EXERCISE. Where the material below has a line containing "One pile of", start repeating exactly, and keep going through the line containing "19 CLEAN: chemistry DIW, 120 s", with no other lines.

SUPPLIED RECORDS.
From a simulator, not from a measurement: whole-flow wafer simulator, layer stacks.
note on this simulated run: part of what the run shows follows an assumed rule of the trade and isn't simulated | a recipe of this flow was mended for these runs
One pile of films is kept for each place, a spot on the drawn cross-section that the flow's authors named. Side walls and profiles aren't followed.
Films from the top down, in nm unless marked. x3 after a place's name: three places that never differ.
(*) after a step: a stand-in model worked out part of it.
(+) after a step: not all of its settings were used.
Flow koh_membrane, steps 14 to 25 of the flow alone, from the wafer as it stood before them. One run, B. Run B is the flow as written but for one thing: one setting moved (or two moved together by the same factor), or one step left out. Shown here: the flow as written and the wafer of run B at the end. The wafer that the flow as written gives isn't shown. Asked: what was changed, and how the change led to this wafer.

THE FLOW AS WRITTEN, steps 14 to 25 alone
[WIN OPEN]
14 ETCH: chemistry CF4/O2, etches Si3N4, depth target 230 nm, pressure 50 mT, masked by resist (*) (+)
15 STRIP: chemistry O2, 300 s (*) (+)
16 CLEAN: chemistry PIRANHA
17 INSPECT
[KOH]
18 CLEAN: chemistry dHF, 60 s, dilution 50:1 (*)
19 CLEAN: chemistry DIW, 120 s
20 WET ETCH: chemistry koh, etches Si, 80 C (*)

EXERCISE SOLUTION.
One pile of films is kept for each place, a spot on the drawn cross-section that the flow's authors named. Side walls and profiles aren't followed.
Films from the top down, in nm unless marked. x3 after a place's name: three places that never differ.
(*) after a step: a stand-in model worked out part of it.
(+) after a step: not all of its settings were used.
Flow koh_membrane, steps 14 to 25 of the flow alone, from the wafer as it stood before them. One run, B. Run B is the flow as written but for one thing: one setting moved (or two moved together by the same factor), or one step left out. Shown here: the flow as written and the wafer of run B at the end. The wafer that the flow as written gives isn't shown. Asked: what was changed, and how the change led to this wafer.

THE FLOW AS WRITTEN, steps 14 to 25 alone
[WIN OPEN]
14 ETCH: chemistry CF4/O2, etches Si3N4, depth target 230 nm, pressure 50 mT, masked by resist (*) (+)
15 STRIP: chemistry O2, 300 s (*) (+)
16 CLEAN: chemistry PIRANHA
17 INSPECT
[KOH]
18 CLEAN: chemistry dHF, 60 s, dilution 50:1 (*)
19 CLEAN: chemistry DIW, 120 s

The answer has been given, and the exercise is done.